════════════════

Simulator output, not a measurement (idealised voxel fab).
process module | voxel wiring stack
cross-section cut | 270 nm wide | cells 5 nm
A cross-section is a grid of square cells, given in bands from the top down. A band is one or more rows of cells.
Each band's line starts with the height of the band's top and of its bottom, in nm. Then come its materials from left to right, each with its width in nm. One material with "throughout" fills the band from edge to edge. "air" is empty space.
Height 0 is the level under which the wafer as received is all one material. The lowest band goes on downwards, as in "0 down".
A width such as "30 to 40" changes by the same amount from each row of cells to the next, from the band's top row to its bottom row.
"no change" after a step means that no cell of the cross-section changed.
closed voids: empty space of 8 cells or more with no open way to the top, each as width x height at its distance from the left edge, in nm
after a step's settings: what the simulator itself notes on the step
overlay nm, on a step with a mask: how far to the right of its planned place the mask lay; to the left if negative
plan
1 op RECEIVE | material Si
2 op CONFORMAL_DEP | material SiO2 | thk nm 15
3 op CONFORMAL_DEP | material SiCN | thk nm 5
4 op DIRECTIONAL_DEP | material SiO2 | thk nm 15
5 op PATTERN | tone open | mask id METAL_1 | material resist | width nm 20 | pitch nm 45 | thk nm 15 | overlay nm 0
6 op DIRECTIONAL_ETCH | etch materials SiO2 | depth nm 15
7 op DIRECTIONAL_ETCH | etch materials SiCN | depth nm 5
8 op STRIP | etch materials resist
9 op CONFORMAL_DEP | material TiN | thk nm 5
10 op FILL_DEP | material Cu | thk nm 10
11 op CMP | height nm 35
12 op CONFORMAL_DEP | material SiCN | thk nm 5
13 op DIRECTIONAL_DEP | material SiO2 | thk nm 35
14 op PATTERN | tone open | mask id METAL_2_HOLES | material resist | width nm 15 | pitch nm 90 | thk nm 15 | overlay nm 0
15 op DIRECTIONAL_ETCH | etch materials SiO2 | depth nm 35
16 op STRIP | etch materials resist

════════════════

*Exercise*
Reproduce exactly, and with no other material, the lines between those holding "3 op CONFORMAL_DEP | material SiCN | thk nm 5" and "15 op DIRECTIONAL_ETCH", inclusive.

*Answer section*
3 op CONFORMAL_DEP | material SiCN | thk nm 5
4 op DIRECTIONAL_DEP | material SiO2 | thk nm 15
5 op PATTERN | tone open | mask id METAL_1 | material resist | width nm 20 | pitch nm 45 | thk nm 15 | overlay nm 0
6 op DIRECTIONAL_ETCH | etch materials SiO2 | depth nm 15
7 op DIRECTIONAL_ETCH | etch materials SiCN | depth nm 5
8 op STRIP | etch materials resist
9 op CONFORMAL_DEP | material TiN | thk nm 5
10 op FILL_DEP | material Cu | thk nm 10
11 op CMP | height nm 35
12 op CONFORMAL_DEP | material SiCN | thk nm 5
13 op DIRECTIONAL_DEP | material SiO2 | thk nm 35
14 op PATTERN | tone open | mask id METAL_2_HOLES | material resist | width nm 15 | pitch nm 90 | thk nm 15 | overlay nm 0
15 op DIRECTIONAL_ETCH | etch materials SiO2 | depth nm 35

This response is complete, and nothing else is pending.